Each of the entries below should be written out exactly as it reads.

──────── Records provided
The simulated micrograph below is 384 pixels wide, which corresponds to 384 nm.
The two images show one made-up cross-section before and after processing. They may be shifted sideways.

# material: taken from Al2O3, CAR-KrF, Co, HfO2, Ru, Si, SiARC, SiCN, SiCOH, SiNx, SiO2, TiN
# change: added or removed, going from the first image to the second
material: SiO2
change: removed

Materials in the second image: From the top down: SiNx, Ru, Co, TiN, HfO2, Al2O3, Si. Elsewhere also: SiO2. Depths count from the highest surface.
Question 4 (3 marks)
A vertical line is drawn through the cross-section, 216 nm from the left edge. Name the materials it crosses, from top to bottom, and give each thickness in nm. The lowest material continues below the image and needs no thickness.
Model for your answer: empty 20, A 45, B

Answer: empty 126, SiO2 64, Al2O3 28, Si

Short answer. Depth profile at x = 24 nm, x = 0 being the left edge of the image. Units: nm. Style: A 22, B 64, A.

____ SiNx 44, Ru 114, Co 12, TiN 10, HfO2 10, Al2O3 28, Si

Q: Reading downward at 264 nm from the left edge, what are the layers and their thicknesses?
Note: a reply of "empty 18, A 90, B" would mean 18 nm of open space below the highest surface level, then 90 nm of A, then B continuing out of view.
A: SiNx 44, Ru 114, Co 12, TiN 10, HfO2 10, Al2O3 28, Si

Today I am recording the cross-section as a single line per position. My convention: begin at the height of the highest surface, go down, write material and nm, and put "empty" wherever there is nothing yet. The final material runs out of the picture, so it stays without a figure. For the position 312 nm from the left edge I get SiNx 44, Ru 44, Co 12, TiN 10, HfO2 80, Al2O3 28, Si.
────────────────

Your response:
The simulated micrograph below is 384 pixels wide, which corresponds to 384 nm.
The two images show one made-up cross-section before and after processing. They may be shifted sideways.

# material: taken from Al2O3, CAR-KrF, Co, HfO2, Ru, Si, SiARC, SiCN, SiCOH, SiNx, SiO2, TiN
# change: added or removed, going from the first image to the second
material: SiO2
change: removed

Materials in the second image: From the top down: SiNx, Ru, Co, TiN, HfO2, Al2O3, Si. Elsewhere also: SiO2. Depths count from the highest surface.
Question 4 (3 marks)
A vertical line is drawn through the cross-section, 216 nm from the left edge. Name the materials it crosses, from top to bottom, and give each thickness in nm. The lowest material continues below the image and needs no thickness.
Model for your answer: empty 20, A 45, B

Answer: empty 126, SiO2 64, Al2O3 28, Si

Short answer. Depth profile at x = 24 nm, x = 0 being the left edge of the image. Units: nm. Style: A 22, B 64, A.

____ SiNx 44, Ru 114, Co 12, TiN 10, HfO2 10, Al2O3 28, Si

Q: Reading downward at 264 nm from the left edge, what are the layers and their thicknesses?
Note: a reply of "empty 18, A 90, B" would mean 18 nm of open space below the highest surface level, then 90 nm of A, then B continuing out of view.
A: SiNx 44, Ru 114, Co 12, TiN 10, HfO2 10, Al2O3 28, Si

Today I am recording the cross-section as a single line per position. My convention: begin at the height of the highest surface, go down, write material and nm, and put "empty" wherever there is nothing yet. The final material runs out of the picture, so it stays without a figure. For the position 312 nm from the left edge I get SiNx 44, Ru 44, Co 12, TiN 10, HfO2 80, Al2O3 28, Si.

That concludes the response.